● **Brief**
The whole answer is the data below, retyped exactly.

____________________

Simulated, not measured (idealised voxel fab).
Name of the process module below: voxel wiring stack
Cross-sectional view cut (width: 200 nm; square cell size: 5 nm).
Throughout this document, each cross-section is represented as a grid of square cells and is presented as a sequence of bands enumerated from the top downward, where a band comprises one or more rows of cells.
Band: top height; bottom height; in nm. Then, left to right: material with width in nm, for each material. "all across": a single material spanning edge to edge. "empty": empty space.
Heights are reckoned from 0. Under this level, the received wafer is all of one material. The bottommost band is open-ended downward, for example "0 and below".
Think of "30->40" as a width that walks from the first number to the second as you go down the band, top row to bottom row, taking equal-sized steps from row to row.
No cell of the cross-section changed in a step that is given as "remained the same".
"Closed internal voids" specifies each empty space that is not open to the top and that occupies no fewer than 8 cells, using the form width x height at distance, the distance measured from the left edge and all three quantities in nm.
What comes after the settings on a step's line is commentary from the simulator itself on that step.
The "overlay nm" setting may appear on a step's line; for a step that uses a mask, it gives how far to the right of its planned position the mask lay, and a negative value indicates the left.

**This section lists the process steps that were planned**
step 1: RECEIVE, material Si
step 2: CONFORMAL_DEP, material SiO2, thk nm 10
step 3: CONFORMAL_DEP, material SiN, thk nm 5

____________________

● **Written answer**
Simulated, not measured (idealised voxel fab).
Name of the process module below: voxel wiring stack
Cross-sectional view cut (width: 200 nm; square cell size: 5 nm).
Throughout this document, each cross-section is represented as a grid of square cells and is presented as a sequence of bands enumerated from the top downward, where a band comprises one or more rows of cells.
Band: top height; bottom height; in nm. Then, left to right: material with width in nm, for each material. "all across": a single material spanning edge to edge. "empty": empty space.
Heights are reckoned from 0. Under this level, the received wafer is all of one material. The bottommost band is open-ended downward, for example "0 and below".
Think of "30->40" as a width that walks from the first number to the second as you go down the band, top row to bottom row, taking equal-sized steps from row to row.
No cell of the cross-section changed in a step that is given as "remained the same".
"Closed internal voids" specifies each empty space that is not open to the top and that occupies no fewer than 8 cells, using the form width x height at distance, the distance measured from the left edge and all three quantities in nm.
What comes after the settings on a step's line is commentary from the simulator itself on that step.
The "overlay nm" setting may appear on a step's line; for a step that uses a mask, it gives how far to the right of its planned position the mask lay, and a negative value indicates the left.

**This section lists the process steps that were planned**
step 1: RECEIVE, material Si
step 2: CONFORMAL_DEP, material SiO2, thk nm 10
step 3: CONFORMAL_DEP, material SiN, thk nm 5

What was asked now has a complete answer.